From the data that follows, print exactly the lines starting at the one containing "-- The planned" and ending at the one containing "4. DIRECTIONAL_DEP: material SiO2, thk nm 30"; include both of them and nothing more.

[Excerpted records — start]

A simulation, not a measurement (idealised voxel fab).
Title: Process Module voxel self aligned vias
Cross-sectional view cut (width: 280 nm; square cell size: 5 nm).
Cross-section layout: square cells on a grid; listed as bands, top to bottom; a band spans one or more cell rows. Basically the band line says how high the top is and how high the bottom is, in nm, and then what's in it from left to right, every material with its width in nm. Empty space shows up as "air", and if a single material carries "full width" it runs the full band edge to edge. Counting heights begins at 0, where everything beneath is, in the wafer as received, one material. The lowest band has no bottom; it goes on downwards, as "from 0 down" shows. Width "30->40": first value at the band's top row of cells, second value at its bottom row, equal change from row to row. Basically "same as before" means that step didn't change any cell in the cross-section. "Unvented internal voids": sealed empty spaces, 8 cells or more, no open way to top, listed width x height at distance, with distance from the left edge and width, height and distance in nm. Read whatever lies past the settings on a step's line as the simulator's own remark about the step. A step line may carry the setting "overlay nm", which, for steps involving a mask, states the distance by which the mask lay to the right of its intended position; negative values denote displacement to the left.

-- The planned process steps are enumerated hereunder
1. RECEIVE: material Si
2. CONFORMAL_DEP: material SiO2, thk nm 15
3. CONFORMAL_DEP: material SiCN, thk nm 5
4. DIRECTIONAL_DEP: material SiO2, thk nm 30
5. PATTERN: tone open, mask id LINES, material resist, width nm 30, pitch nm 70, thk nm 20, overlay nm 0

[Excerpted records — finish]

[Response box]
-- The planned process steps are enumerated hereunder
1. RECEIVE: material Si
2. CONFORMAL_DEP: material SiO2, thk nm 15
3. CONFORMAL_DEP: material SiCN, thk nm 5
4. DIRECTIONAL_DEP: material SiO2, thk nm 30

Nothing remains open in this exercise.